TASK ITEM>
When you transcribe the records that follow, reproduce each line exactly as given.

STUDY MATERIAL>
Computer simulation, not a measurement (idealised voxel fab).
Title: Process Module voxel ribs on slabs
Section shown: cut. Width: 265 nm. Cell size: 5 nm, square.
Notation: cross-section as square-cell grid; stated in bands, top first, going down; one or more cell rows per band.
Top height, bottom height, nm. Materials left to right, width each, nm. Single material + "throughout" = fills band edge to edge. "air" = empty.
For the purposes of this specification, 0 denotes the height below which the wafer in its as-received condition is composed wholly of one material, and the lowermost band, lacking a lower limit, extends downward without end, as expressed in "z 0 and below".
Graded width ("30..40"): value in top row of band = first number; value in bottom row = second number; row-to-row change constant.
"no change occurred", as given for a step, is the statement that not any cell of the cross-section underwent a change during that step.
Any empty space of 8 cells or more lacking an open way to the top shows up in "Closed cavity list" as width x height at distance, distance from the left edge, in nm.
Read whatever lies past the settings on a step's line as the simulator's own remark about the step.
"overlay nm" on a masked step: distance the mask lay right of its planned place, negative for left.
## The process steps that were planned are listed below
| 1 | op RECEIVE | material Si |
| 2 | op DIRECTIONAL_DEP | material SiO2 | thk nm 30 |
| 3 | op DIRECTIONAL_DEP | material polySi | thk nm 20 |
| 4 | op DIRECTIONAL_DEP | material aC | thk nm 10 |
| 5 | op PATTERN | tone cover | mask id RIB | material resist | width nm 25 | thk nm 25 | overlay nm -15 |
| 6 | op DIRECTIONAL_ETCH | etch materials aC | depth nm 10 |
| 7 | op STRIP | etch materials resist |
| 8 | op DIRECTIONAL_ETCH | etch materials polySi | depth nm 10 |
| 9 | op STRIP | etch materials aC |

YOUR SOLUTION>
Computer simulation, not a measurement (idealised voxel fab).
Title: Process Module voxel ribs on slabs
Section shown: cut. Width: 265 nm. Cell size: 5 nm, square.
Notation: cross-section as square-cell grid; stated in bands, top first, going down; one or more cell rows per band.
Top height, bottom height, nm. Materials left to right, width each, nm. Single material + "throughout" = fills band edge to edge. "air" = empty.
For the purposes of this specification, 0 denotes the height below which the wafer in its as-received condition is composed wholly of one material, and the lowermost band, lacking a lower limit, extends downward without end, as expressed in "z 0 and below".
Graded width ("30..40"): value in top row of band = first number; value in bottom row = second number; row-to-row change constant.
"no change occurred", as given for a step, is the statement that not any cell of the cross-section underwent a change during that step.
Any empty space of 8 cells or more lacking an open way to the top shows up in "Closed cavity list" as width x height at distance, distance from the left edge, in nm.
Read whatever lies past the settings on a step's line as the simulator's own remark about the step.
"overlay nm" on a masked step: distance the mask lay right of its planned place, negative for left.
## The process steps that were planned are listed below
| 1 | op RECEIVE | material Si |
| 2 | op DIRECTIONAL_DEP | material SiO2 | thk nm 30 |
| 3 | op DIRECTIONAL_DEP | material polySi | thk nm 20 |
| 4 | op DIRECTIONAL_DEP | material aC | thk nm 10 |
| 5 | op PATTERN | tone cover | mask id RIB | material resist | width nm 25 | thk nm 25 | overlay nm -15 |
| 6 | op DIRECTIONAL_ETCH | etch materials aC | depth nm 10 |
| 7 | op STRIP | etch materials resist |
| 8 | op DIRECTIONAL_ETCH | etch materials polySi | depth nm 10 |
| 9 | op STRIP | etch materials aC |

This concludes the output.